Dataset entries:
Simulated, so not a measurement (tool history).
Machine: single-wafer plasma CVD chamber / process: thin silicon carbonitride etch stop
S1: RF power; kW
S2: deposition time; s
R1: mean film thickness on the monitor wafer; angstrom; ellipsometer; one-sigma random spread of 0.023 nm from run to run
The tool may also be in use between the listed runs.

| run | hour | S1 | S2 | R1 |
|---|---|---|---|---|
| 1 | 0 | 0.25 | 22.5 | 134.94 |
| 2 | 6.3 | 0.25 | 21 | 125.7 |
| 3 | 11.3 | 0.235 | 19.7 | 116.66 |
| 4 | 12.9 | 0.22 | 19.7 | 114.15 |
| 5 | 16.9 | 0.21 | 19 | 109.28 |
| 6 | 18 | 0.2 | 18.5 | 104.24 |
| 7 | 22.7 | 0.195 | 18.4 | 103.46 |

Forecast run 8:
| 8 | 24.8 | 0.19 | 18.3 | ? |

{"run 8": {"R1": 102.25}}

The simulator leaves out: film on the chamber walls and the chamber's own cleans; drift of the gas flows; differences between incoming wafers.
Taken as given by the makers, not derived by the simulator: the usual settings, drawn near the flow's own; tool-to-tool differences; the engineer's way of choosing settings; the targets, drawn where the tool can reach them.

Required action: This exercise calls for every record above to be written out again exactly.

Task response:
Simulated, so not a measurement (tool history).
Machine: single-wafer plasma CVD chamber / process: thin silicon carbonitride etch stop
S1: RF power; kW
S2: deposition time; s
R1: mean film thickness on the monitor wafer; angstrom; ellipsometer; one-sigma random spread of 0.023 nm from run to run
The tool may also be in use between the listed runs.

| run | hour | S1 | S2 | R1 |
|---|---|---|---|---|
| 1 | 0 | 0.25 | 22.5 | 134.94 |
| 2 | 6.3 | 0.25 | 21 | 125.7 |
| 3 | 11.3 | 0.235 | 19.7 | 116.66 |
| 4 | 12.9 | 0.22 | 19.7 | 114.15 |
| 5 | 16.9 | 0.21 | 19 | 109.28 |
| 6 | 18 | 0.2 | 18.5 | 104.24 |
| 7 | 22.7 | 0.195 | 18.4 | 103.46 |

Forecast run 8:
| 8 | 24.8 | 0.19 | 18.3 | ? |

{"run 8": {"R1": 102.25}}

The simulator leaves out: film on the chamber walls and the chamber's own cleans; drift of the gas flows; differences between incoming wafers.
Taken as given by the makers, not derived by the simulator: the usual settings, drawn near the flow's own; tool-to-tool differences; the engineer's way of choosing settings; the targets, drawn where the tool can reach them.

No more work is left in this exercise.